——————

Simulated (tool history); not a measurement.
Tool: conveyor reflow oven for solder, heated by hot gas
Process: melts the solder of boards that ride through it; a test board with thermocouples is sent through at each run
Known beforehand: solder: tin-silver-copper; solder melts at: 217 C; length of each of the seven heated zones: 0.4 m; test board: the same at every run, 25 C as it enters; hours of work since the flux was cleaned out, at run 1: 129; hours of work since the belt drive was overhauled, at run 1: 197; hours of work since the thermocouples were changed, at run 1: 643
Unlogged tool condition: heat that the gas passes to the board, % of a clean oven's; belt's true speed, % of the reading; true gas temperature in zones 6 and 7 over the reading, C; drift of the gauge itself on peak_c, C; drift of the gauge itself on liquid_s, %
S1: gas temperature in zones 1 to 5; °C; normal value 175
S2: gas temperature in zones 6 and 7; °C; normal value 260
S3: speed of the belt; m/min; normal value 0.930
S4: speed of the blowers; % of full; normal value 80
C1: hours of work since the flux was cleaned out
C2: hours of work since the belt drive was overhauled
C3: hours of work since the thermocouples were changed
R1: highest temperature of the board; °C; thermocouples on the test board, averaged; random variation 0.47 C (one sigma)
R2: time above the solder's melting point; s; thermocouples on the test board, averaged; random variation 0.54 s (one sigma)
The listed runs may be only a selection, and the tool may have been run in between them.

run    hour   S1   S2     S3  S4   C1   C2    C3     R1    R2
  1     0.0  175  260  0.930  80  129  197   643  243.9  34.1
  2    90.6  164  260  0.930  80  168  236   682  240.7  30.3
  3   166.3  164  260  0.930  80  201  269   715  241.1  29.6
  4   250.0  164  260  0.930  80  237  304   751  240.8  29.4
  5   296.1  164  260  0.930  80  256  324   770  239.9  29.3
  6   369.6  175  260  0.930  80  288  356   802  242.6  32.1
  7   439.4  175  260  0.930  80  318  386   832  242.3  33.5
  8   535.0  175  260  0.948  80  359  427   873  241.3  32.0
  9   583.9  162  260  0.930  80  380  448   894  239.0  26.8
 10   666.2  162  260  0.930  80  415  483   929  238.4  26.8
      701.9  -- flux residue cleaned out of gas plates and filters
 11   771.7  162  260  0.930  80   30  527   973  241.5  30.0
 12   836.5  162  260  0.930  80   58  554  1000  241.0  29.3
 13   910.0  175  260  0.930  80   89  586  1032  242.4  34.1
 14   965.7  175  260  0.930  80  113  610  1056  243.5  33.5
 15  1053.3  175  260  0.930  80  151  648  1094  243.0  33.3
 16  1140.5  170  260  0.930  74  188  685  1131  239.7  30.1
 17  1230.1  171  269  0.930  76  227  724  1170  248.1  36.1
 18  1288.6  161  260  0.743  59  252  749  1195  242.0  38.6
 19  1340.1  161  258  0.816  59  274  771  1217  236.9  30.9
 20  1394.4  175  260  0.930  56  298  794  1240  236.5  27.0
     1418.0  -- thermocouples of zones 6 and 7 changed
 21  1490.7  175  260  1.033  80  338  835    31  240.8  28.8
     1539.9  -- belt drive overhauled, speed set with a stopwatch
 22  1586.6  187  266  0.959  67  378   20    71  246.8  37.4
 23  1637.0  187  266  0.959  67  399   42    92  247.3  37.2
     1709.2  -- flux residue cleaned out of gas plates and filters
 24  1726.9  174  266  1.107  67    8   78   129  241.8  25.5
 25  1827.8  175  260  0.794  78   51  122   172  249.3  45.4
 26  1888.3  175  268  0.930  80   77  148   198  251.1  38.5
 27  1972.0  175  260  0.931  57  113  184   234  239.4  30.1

——————

Exercise :: Look through the material above and print exactly the lines from the one containing "C1: hours of" to the one containing "C3: hours of", both included, and nothing more.

Response box ::
C1: hours of work since the flux was cleaned out
C2: hours of work since the belt drive was overhauled
C3: hours of work since the thermocouples were changed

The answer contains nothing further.